> **Assigned task**
What are the lines of the listing below, word for word, from the first down to the one that contains "A band entry"?

Record set below:

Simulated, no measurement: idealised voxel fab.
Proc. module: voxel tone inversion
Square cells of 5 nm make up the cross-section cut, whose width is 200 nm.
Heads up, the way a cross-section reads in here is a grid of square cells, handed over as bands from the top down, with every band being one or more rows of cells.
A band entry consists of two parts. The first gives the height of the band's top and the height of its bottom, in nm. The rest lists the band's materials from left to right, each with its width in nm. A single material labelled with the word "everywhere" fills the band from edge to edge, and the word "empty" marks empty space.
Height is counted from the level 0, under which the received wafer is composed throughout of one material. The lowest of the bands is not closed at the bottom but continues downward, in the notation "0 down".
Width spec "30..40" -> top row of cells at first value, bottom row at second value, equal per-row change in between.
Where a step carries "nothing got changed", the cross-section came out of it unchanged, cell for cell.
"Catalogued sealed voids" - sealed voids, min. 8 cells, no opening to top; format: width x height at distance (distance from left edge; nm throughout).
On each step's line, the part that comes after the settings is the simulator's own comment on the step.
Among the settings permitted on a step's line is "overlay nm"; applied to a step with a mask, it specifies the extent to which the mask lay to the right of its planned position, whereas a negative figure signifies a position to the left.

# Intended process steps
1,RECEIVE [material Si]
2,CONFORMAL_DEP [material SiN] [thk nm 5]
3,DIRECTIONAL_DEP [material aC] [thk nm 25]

End of Record set.

> **Answer area**
Simulated, no measurement: idealised voxel fab.
Proc. module: voxel tone inversion
Square cells of 5 nm make up the cross-section cut, whose width is 200 nm.
Heads up, the way a cross-section reads in here is a grid of square cells, handed over as bands from the top down, with every band being one or more rows of cells.
A band entry consists of two parts. The first gives the height of the band's top and the height of its bottom, in nm. The rest lists the band's materials from left to right, each with its width in nm. A single material labelled with the word "everywhere" fills the band from edge to edge, and the word "empty" marks empty space.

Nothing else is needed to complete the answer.